> _Exercise_:
Reproduce exactly the lines below from the one containing "4,12.9,300.65,21.0,105,128.280" through the one containing "7,28.2,304.15,12.0,105,?", including both, and nothing else.

**** Information provided ****

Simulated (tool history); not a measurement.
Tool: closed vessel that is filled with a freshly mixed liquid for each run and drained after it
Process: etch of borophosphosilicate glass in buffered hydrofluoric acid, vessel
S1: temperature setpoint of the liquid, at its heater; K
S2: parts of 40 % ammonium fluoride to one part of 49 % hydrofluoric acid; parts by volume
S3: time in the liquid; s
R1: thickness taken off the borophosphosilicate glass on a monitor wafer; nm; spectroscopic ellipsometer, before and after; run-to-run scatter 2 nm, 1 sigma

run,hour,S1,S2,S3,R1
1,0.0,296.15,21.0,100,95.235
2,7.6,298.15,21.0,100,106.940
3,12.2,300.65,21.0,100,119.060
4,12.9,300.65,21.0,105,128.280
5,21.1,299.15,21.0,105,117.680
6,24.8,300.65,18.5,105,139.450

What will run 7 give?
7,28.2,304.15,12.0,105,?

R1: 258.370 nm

****

> _Your response_:
4,12.9,300.65,21.0,105,128.280
5,21.1,299.15,21.0,105,117.680
6,24.8,300.65,18.5,105,139.450

What will run 7 give?
7,28.2,304.15,12.0,105,?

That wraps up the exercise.